* BRIEF *
Lines outside the range are not wanted. Give again exactly the lines between the line holding "254 CMP: material" and the line holding "257 COAT: thickness 650 nm", inclusive, from the listing below.

------------------------------

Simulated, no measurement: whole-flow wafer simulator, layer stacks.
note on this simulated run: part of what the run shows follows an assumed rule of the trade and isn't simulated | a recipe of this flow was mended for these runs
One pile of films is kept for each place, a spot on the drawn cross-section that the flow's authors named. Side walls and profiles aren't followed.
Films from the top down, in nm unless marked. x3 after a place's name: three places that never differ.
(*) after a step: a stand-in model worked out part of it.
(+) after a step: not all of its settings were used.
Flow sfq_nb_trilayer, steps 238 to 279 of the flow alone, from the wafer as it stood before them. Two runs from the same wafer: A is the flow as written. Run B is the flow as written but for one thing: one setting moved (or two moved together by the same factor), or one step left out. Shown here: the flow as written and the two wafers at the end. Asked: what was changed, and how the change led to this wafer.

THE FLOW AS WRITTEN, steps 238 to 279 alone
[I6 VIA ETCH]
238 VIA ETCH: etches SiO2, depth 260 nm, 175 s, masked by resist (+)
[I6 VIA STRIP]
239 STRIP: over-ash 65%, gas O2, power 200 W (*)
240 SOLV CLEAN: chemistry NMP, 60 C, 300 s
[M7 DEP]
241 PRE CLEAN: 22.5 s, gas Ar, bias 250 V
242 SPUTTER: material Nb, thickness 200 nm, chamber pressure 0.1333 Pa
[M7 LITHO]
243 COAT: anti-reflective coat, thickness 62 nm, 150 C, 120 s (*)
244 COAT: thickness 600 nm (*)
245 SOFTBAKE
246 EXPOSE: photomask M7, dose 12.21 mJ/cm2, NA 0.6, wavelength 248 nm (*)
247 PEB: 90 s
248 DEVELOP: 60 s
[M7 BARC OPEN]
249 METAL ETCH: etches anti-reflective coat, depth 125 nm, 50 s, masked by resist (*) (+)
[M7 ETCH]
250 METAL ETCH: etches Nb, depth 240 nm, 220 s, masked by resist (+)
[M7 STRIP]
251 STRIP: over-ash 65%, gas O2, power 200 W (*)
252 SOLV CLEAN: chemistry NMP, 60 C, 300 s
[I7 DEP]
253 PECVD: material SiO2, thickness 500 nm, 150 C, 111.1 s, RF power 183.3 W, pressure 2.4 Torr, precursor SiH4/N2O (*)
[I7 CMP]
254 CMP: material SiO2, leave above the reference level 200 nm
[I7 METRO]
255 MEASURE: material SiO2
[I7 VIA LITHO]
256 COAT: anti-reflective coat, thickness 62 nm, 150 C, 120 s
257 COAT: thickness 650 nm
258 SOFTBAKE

------------------------------

* WRITTEN SOLUTION *
254 CMP: material SiO2, leave above the reference level 200 nm
[I7 METRO]
255 MEASURE: material SiO2
[I7 VIA LITHO]
256 COAT: anti-reflective coat, thickness 62 nm, 150 C, 120 s
257 COAT: thickness 650 nm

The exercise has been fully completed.